++++++++++

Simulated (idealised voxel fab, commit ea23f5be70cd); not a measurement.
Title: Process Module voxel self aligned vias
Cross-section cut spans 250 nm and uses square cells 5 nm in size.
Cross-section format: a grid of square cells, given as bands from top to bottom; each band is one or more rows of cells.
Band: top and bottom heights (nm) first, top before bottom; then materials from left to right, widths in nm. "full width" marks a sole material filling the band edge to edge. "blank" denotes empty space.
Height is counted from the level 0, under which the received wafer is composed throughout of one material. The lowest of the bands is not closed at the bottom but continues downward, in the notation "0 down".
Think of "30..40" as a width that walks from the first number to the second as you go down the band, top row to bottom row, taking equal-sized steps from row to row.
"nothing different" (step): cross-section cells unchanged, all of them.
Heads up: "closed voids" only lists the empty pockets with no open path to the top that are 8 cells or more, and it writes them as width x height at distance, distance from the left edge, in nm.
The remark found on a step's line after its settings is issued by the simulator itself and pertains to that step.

++++++++++

Starting with the first record, copy everything through the final one exactly.

Simulated (idealised voxel fab, commit ea23f5be70cd); not a measurement.
Title: Process Module voxel self aligned vias
Cross-section cut spans 250 nm and uses square cells 5 nm in size.
Cross-section format: a grid of square cells, given as bands from top to bottom; each band is one or more rows of cells.
Band: top and bottom heights (nm) first, top before bottom; then materials from left to right, widths in nm. "full width" marks a sole material filling the band edge to edge. "blank" denotes empty space.
Height is counted from the level 0, under which the received wafer is composed throughout of one material. The lowest of the bands is not closed at the bottom but continues downward, in the notation "0 down".
Think of "30..40" as a width that walks from the first number to the second as you go down the band, top row to bottom row, taking equal-sized steps from row to row.
"nothing different" (step): cross-section cells unchanged, all of them.
Heads up: "closed voids" only lists the empty pockets with no open path to the top that are 8 cells or more, and it writes them as width x height at distance, distance from the left edge, in nm.
The remark found on a step's line after its settings is issued by the simulator itself and pertains to that step.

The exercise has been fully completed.